-=-=-=-=-
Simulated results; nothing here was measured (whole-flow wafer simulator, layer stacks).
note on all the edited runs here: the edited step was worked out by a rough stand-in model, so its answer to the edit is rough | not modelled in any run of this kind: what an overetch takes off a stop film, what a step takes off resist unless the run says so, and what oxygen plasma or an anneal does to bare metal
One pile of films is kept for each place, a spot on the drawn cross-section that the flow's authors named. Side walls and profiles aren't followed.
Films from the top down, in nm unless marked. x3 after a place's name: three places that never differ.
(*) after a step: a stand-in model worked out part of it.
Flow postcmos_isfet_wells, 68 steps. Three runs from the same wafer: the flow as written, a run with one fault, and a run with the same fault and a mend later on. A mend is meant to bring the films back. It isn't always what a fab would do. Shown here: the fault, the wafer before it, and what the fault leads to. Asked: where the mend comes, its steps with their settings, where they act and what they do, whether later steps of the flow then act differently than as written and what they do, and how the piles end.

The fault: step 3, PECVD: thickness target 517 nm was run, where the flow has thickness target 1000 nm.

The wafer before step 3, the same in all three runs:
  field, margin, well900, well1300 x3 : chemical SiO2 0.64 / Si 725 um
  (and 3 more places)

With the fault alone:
-=-=-=-=-

Send back exactly the lines of the listing above starting at the one with "Flow postcmos_isfet_wells, 68" and ending at the one with "(and 3 more places)", inclusive, and no others.

[EXERCISE SOLUTION]:
Flow postcmos_isfet_wells, 68 steps. Three runs from the same wafer: the flow as written, a run with one fault, and a run with the same fault and a mend later on. A mend is meant to bring the films back. It isn't always what a fab would do. Shown here: the fault, the wafer before it, and what the fault leads to. Asked: where the mend comes, its steps with their settings, where they act and what they do, whether later steps of the flow then act differently than as written and what they do, and how the piles end.

The fault: step 3, PECVD: thickness target 517 nm was run, where the flow has thickness target 1000 nm.

The wafer before step 3, the same in all three runs:
  field, margin, well900, well1300 x3 : chemical SiO2 0.64 / Si 725 um
  (and 3 more places)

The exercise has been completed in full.